▶ _Work instruction_
Restate the entire listing word for word.

[Start of Attachment]

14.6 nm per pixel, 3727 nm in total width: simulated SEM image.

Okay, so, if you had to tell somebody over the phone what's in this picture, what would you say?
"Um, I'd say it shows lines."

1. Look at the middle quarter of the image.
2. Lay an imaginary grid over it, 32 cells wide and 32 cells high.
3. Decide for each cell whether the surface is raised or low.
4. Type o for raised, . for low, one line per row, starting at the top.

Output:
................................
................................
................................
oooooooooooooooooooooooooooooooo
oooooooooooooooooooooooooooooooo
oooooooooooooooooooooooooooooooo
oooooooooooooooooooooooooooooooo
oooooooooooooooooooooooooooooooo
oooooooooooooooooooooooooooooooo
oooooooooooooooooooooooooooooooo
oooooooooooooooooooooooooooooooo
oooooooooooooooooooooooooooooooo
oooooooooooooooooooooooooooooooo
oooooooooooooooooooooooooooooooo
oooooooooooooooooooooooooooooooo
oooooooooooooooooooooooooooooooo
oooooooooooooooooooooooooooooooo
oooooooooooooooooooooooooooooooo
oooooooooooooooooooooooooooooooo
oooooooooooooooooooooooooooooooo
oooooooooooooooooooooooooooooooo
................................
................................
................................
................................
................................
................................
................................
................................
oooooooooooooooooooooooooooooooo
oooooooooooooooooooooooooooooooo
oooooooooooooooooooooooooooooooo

[End of Attachment]

▶ _Answer box_
14.6 nm per pixel, 3727 nm in total width: simulated SEM image.

Okay, so, if you had to tell somebody over the phone what's in this picture, what would you say?
"Um, I'd say it shows lines."

1. Look at the middle quarter of the image.
2. Lay an imaginary grid over it, 32 cells wide and 32 cells high.
3. Decide for each cell whether the surface is raised or low.
4. Type o for raised, . for low, one line per row, starting at the top.

Output:
................................
................................
................................
oooooooooooooooooooooooooooooooo
oooooooooooooooooooooooooooooooo
oooooooooooooooooooooooooooooooo
oooooooooooooooooooooooooooooooo
oooooooooooooooooooooooooooooooo
oooooooooooooooooooooooooooooooo
oooooooooooooooooooooooooooooooo
oooooooooooooooooooooooooooooooo
oooooooooooooooooooooooooooooooo
oooooooooooooooooooooooooooooooo
oooooooooooooooooooooooooooooooo
oooooooooooooooooooooooooooooooo
oooooooooooooooooooooooooooooooo
oooooooooooooooooooooooooooooooo
oooooooooooooooooooooooooooooooo
oooooooooooooooooooooooooooooooo
oooooooooooooooooooooooooooooooo
oooooooooooooooooooooooooooooooo
................................
................................
................................
................................
................................
................................
................................
................................
oooooooooooooooooooooooooooooooo
oooooooooooooooooooooooooooooooo
oooooooooooooooooooooooooooooooo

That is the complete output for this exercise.